- Activity:
What appears in the data must be reproduced exactly.

....................

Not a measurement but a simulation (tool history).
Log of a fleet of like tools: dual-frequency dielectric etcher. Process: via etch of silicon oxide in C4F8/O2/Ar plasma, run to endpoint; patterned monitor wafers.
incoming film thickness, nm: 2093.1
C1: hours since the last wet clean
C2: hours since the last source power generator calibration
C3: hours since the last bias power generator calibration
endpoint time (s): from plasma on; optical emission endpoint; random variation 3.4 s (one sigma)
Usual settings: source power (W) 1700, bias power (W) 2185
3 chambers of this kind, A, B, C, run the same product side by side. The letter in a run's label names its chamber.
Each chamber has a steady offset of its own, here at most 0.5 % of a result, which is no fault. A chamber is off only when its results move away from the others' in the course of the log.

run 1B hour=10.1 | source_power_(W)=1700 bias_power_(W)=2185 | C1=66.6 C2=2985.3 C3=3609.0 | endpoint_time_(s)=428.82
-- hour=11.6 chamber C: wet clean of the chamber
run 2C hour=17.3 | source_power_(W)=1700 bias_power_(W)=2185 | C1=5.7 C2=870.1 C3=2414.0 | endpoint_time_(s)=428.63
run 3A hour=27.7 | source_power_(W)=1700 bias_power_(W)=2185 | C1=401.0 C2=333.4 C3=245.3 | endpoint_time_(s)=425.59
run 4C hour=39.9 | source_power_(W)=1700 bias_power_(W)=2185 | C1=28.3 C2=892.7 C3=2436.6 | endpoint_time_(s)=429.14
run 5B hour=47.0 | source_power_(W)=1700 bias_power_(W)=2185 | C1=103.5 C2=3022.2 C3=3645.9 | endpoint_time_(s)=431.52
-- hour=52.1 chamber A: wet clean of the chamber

....................

- Exercise result:
Not a measurement but a simulation (tool history).
Log of a fleet of like tools: dual-frequency dielectric etcher. Process: via etch of silicon oxide in C4F8/O2/Ar plasma, run to endpoint; patterned monitor wafers.
incoming film thickness, nm: 2093.1
C1: hours since the last wet clean
C2: hours since the last source power generator calibration
C3: hours since the last bias power generator calibration
endpoint time (s): from plasma on; optical emission endpoint; random variation 3.4 s (one sigma)
Usual settings: source power (W) 1700, bias power (W) 2185
3 chambers of this kind, A, B, C, run the same product side by side. The letter in a run's label names its chamber.
Each chamber has a steady offset of its own, here at most 0.5 % of a result, which is no fault. A chamber is off only when its results move away from the others' in the course of the log.

run 1B hour=10.1 | source_power_(W)=1700 bias_power_(W)=2185 | C1=66.6 C2=2985.3 C3=3609.0 | endpoint_time_(s)=428.82
-- hour=11.6 chamber C: wet clean of the chamber
run 2C hour=17.3 | source_power_(W)=1700 bias_power_(W)=2185 | C1=5.7 C2=870.1 C3=2414.0 | endpoint_time_(s)=428.63
run 3A hour=27.7 | source_power_(W)=1700 bias_power_(W)=2185 | C1=401.0 C2=333.4 C3=245.3 | endpoint_time_(s)=425.59
run 4C hour=39.9 | source_power_(W)=1700 bias_power_(W)=2185 | C1=28.3 C2=892.7 C3=2436.6 | endpoint_time_(s)=429.14
run 5B hour=47.0 | source_power_(W)=1700 bias_power_(W)=2185 | C1=103.5 C2=3022.2 C3=3645.9 | endpoint_time_(s)=431.52
-- hour=52.1 chamber A: wet clean of the chamber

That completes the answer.